(Information given)
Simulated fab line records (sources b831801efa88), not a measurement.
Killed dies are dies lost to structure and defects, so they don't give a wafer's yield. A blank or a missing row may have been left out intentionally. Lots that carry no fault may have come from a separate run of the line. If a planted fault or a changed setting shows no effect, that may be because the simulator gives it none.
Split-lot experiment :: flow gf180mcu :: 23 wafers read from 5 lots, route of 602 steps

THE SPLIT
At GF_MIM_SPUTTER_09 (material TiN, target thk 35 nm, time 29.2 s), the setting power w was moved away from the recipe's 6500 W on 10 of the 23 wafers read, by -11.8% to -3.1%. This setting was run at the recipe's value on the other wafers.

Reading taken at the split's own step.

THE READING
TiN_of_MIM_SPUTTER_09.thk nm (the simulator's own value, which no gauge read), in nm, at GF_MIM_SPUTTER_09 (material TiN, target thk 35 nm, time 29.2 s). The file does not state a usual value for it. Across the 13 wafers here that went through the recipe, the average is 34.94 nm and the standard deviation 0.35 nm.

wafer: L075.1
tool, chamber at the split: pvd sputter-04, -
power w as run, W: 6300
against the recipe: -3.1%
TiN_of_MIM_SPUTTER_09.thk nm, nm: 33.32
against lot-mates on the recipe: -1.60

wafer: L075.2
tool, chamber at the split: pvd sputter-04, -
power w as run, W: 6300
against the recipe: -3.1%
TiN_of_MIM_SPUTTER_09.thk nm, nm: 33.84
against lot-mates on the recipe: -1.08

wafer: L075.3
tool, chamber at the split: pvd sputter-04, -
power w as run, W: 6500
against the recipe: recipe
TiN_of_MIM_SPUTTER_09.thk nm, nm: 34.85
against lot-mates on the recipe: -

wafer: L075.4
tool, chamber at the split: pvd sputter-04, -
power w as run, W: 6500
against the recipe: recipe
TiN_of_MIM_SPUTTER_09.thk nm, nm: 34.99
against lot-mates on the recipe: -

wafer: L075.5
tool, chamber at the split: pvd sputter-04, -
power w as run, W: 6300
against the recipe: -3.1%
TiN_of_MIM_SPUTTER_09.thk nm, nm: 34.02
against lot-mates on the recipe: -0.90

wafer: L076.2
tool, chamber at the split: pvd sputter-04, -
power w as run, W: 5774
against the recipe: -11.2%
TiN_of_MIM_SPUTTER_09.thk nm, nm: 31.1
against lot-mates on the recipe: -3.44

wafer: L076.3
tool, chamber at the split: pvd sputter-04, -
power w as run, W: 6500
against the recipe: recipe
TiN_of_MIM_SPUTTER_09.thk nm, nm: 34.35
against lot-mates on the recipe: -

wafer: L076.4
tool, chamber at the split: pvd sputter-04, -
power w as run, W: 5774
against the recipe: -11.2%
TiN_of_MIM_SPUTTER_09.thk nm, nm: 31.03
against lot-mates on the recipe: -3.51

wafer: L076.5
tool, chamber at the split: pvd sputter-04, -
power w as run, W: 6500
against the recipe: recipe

(Work item)
Please transcribe exactly the lines above from the line that has "TiN_of_MIM_SPUTTER_09.thk nm, nm: 33.32" up to and including the line that has "TiN_of_MIM_SPUTTER_09.thk nm, nm: 34.35"; no other line belongs in the answer.

(Your response)
TiN_of_MIM_SPUTTER_09.thk nm, nm: 33.32
against lot-mates on the recipe: -1.60

wafer: L075.2
tool, chamber at the split: pvd sputter-04, -
power w as run, W: 6300
against the recipe: -3.1%
TiN_of_MIM_SPUTTER_09.thk nm, nm: 33.84
against lot-mates on the recipe: -1.08

wafer: L075.3
tool, chamber at the split: pvd sputter-04, -
power w as run, W: 6500
against the recipe: recipe
TiN_of_MIM_SPUTTER_09.thk nm, nm: 34.85
against lot-mates on the recipe: -

wafer: L075.4
tool, chamber at the split: pvd sputter-04, -
power w as run, W: 6500
against the recipe: recipe
TiN_of_MIM_SPUTTER_09.thk nm, nm: 34.99
against lot-mates on the recipe: -

wafer: L075.5
tool, chamber at the split: pvd sputter-04, -
power w as run, W: 6300
against the recipe: -3.1%
TiN_of_MIM_SPUTTER_09.thk nm, nm: 34.02
against lot-mates on the recipe: -0.90

wafer: L076.2
tool, chamber at the split: pvd sputter-04, -
power w as run, W: 5774
against the recipe: -11.2%
TiN_of_MIM_SPUTTER_09.thk nm, nm: 31.1
against lot-mates on the recipe: -3.44

wafer: L076.3
tool, chamber at the split: pvd sputter-04, -
power w as run, W: 6500
against the recipe: recipe
TiN_of_MIM_SPUTTER_09.thk nm, nm: 34.35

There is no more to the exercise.